▬▬▬▬▬▬▬▬▬▬

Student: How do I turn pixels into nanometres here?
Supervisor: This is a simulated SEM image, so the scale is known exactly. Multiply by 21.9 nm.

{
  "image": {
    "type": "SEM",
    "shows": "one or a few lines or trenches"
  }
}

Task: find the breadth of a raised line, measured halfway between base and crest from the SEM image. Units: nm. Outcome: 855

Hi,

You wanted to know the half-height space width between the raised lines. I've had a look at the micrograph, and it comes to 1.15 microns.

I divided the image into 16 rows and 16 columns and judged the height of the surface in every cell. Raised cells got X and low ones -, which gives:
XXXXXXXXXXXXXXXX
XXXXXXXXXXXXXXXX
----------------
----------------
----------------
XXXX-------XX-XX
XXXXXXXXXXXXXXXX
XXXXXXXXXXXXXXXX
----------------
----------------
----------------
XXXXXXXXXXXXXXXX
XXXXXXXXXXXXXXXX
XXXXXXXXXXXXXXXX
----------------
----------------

▬▬▬▬▬▬▬▬▬▬

→ **Action item**: Quote exactly the first line of the data and every line after it through the one holding "Task: find the".

→ **Written solution**:
Student: How do I turn pixels into nanometres here?
Supervisor: This is a simulated SEM image, so the scale is known exactly. Multiply by 21.9 nm.

{
  "image": {
    "type": "SEM",
    "shows": "one or a few lines or trenches"
  }
}

Task: find the breadth of a raised line, measured halfway between base and crest from the SEM image. Units: nm. Outcome: 855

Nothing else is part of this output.